## WORK ORDER:
Give back the entire listing below, unaltered.

## INFORMATION:
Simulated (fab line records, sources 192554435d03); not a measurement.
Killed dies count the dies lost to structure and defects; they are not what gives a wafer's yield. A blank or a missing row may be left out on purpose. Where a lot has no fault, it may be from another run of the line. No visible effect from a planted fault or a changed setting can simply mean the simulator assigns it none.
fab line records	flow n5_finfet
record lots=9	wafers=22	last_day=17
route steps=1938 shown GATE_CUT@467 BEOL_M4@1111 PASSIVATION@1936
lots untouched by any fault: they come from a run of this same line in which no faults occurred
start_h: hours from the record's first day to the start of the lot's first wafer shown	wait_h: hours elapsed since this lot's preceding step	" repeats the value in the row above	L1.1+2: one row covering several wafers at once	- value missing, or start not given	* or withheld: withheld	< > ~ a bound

## TASK OUTPUT:
Simulated (fab line records, sources 192554435d03); not a measurement.
Killed dies count the dies lost to structure and defects; they are not what gives a wafer's yield. A blank or a missing row may be left out on purpose. Where a lot has no fault, it may be from another run of the line. No visible effect from a planted fault or a changed setting can simply mean the simulator assigns it none.
fab line records	flow n5_finfet
record lots=9	wafers=22	last_day=17
route steps=1938 shown GATE_CUT@467 BEOL_M4@1111 PASSIVATION@1936
lots untouched by any fault: they come from a run of this same line in which no faults occurred
start_h: hours from the record's first day to the start of the lot's first wafer shown	wait_h: hours elapsed since this lot's preceding step	" repeats the value in the row above	L1.1+2: one row covering several wafers at once	- value missing, or start not given	* or withheld: withheld	< > ~ a bound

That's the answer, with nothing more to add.